[[ SUPPLIED RECORDS open ]]

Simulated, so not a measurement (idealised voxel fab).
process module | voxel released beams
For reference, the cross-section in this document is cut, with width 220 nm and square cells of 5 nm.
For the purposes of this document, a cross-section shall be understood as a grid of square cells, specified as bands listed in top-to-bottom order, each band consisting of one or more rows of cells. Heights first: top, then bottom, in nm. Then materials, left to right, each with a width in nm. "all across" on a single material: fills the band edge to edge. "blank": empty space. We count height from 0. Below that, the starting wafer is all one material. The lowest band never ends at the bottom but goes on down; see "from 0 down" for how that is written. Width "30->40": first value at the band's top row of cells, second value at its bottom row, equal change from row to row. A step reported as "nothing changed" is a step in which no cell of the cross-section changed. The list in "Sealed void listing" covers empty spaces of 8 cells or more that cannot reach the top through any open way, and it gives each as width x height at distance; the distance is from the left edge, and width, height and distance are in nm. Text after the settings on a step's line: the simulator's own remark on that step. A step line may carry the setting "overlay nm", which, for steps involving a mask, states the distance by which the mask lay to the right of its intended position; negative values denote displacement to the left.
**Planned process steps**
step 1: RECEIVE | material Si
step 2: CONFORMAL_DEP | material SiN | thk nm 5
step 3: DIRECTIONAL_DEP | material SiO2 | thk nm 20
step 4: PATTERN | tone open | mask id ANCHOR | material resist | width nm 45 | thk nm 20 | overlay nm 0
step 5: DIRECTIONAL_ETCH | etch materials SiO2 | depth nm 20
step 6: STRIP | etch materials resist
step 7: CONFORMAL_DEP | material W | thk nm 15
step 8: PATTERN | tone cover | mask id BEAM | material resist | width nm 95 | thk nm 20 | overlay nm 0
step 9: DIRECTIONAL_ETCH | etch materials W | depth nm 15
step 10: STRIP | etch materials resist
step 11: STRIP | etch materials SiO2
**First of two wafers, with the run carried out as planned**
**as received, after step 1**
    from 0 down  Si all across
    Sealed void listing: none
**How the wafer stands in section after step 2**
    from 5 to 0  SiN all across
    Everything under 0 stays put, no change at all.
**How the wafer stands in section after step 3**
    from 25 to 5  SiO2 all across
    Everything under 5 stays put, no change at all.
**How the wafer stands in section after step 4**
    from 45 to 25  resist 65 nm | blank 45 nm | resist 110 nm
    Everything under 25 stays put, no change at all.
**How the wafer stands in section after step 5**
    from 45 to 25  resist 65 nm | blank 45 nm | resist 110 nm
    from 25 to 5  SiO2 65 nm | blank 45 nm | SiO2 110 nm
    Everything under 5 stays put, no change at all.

[[ SUPPLIED RECORDS closed ]]

◆ BRIEF: When you reach the line with "after step 2**" in the records above, start writing out lines exactly, and stop once the line with "SiO2 110 nm" has been written; include nothing else.

◆ RESULT:
**How the wafer stands in section after step 2**
    from 5 to 0  SiN all across
    Everything under 0 stays put, no change at all.
**How the wafer stands in section after step 3**
    from 25 to 5  SiO2 all across
    Everything under 5 stays put, no change at all.
**How the wafer stands in section after step 4**
    from 45 to 25  resist 65 nm | blank 45 nm | resist 110 nm
    Everything under 25 stays put, no change at all.
**How the wafer stands in section after step 5**
    from 45 to 25  resist 65 nm | blank 45 nm | resist 110 nm
    from 25 to 5  SiO2 65 nm | blank 45 nm | SiO2 110 nm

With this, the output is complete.